= Work instruction =
Transcribe the listing below only from the line with "depth nm 20" up to and including the line with "then 130 nm SiN".

+++++
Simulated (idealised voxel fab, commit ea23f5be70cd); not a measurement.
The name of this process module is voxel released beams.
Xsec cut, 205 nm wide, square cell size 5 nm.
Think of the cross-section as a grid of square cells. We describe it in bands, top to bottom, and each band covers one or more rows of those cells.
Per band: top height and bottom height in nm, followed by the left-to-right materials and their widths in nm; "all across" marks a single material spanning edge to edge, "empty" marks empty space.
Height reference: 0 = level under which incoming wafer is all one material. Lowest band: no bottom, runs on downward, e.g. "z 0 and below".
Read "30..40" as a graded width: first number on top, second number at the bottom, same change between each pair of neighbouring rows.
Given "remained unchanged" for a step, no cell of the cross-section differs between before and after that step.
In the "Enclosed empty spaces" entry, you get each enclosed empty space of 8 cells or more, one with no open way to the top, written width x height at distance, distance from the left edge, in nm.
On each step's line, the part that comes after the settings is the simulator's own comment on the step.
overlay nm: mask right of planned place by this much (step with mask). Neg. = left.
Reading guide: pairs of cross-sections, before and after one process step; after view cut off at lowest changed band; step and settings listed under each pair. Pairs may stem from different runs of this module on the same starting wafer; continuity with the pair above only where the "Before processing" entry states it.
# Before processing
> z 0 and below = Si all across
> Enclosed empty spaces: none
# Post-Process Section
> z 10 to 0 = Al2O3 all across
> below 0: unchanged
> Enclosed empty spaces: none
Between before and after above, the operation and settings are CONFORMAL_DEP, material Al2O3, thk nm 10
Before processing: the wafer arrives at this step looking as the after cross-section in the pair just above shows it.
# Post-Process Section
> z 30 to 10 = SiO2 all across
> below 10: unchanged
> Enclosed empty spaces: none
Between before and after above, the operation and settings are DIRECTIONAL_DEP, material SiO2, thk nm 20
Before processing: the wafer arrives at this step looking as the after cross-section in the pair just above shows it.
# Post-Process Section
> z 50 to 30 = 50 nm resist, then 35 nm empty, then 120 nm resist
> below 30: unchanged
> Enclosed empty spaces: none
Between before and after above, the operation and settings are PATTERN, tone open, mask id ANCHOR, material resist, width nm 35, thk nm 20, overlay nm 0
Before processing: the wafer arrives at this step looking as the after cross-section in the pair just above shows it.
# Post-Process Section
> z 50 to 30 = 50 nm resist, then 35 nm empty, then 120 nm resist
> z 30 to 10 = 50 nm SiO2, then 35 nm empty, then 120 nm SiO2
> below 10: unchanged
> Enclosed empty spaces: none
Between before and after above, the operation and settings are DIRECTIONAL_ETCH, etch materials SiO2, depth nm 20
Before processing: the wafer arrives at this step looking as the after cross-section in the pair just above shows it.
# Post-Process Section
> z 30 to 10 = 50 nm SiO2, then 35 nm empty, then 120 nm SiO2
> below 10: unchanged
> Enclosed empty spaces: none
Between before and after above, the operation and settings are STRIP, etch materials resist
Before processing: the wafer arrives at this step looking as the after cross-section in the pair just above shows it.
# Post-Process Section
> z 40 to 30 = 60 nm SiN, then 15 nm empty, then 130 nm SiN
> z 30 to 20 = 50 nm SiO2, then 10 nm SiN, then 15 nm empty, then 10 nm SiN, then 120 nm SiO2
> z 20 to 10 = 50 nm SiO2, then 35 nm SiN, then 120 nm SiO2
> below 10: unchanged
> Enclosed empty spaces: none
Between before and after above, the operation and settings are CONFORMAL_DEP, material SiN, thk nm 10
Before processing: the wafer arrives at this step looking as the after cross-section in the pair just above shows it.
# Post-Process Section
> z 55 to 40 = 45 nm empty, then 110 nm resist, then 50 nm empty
+++++

= Exercise output =
Between before and after above, the operation and settings are DIRECTIONAL_ETCH, etch materials SiO2, depth nm 20
Before processing: the wafer arrives at this step looking as the after cross-section in the pair just above shows it.
# Post-Process Section
> z 30 to 10 = 50 nm SiO2, then 35 nm empty, then 120 nm SiO2
> below 10: unchanged
> Enclosed empty spaces: none
Between before and after above, the operation and settings are STRIP, etch materials resist
Before processing: the wafer arrives at this step looking as the after cross-section in the pair just above shows it.
# Post-Process Section
> z 40 to 30 = 60 nm SiN, then 15 nm empty, then 130 nm SiN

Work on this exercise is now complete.